### Given data
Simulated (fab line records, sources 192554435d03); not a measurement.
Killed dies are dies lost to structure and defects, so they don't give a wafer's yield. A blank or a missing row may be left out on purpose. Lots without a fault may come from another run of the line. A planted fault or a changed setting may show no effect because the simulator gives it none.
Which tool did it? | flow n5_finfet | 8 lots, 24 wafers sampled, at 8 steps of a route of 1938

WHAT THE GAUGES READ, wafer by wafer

### Work instruction
If a line appears above, it belongs in your answer, printed exactly.

### Exercise response
Simulated (fab line records, sources 192554435d03); not a measurement.
Killed dies are dies lost to structure and defects, so they don't give a wafer's yield. A blank or a missing row may be left out on purpose. Lots without a fault may come from another run of the line. A planted fault or a changed setting may show no effect because the simulator gives it none.
Which tool did it? | flow n5_finfet | 8 lots, 24 wafers sampled, at 8 steps of a route of 1938

WHAT THE GAUGES READ, wafer by wafer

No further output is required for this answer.